*-*-*
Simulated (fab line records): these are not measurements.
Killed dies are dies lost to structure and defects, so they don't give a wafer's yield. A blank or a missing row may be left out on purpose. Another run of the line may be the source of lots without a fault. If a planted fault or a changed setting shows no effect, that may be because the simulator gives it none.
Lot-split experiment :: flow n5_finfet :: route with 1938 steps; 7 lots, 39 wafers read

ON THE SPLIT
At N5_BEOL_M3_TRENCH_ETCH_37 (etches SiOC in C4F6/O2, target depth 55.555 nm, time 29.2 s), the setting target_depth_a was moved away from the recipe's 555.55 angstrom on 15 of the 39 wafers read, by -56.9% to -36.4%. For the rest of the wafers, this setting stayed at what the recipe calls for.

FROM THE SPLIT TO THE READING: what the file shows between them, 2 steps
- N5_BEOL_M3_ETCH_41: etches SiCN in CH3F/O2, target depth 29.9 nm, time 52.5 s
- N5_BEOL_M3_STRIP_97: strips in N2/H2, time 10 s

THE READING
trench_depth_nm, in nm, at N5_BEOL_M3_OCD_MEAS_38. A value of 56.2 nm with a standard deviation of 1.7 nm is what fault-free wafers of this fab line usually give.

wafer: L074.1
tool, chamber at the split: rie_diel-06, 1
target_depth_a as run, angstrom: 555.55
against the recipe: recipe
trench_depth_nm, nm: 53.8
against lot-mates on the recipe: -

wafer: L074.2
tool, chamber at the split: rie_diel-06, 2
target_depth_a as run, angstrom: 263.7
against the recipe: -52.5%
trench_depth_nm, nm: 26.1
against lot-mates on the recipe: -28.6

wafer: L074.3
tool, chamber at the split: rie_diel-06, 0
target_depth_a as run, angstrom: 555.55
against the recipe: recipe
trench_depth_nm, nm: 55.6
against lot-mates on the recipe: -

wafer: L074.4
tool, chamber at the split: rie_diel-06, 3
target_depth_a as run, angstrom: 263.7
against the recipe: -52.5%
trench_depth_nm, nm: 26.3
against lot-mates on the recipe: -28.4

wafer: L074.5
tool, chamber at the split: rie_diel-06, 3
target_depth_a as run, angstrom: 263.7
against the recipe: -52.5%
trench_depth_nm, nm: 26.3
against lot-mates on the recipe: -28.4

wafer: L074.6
*-*-*

Go back to the start of the listing above. Reproduce each line exactly, ending with the line that contains "wafer: L074.1".

### ANSWER BOX
Simulated (fab line records): these are not measurements.
Killed dies are dies lost to structure and defects, so they don't give a wafer's yield. A blank or a missing row may be left out on purpose. Another run of the line may be the source of lots without a fault. If a planted fault or a changed setting shows no effect, that may be because the simulator gives it none.
Lot-split experiment :: flow n5_finfet :: route with 1938 steps; 7 lots, 39 wafers read

ON THE SPLIT
At N5_BEOL_M3_TRENCH_ETCH_37 (etches SiOC in C4F6/O2, target depth 55.555 nm, time 29.2 s), the setting target_depth_a was moved away from the recipe's 555.55 angstrom on 15 of the 39 wafers read, by -56.9% to -36.4%. For the rest of the wafers, this setting stayed at what the recipe calls for.

FROM THE SPLIT TO THE READING: what the file shows between them, 2 steps
- N5_BEOL_M3_ETCH_41: etches SiCN in CH3F/O2, target depth 29.9 nm, time 52.5 s
- N5_BEOL_M3_STRIP_97: strips in N2/H2, time 10 s

THE READING
trench_depth_nm, in nm, at N5_BEOL_M3_OCD_MEAS_38. A value of 56.2 nm with a standard deviation of 1.7 nm is what fault-free wafers of this fab line usually give.

wafer: L074.1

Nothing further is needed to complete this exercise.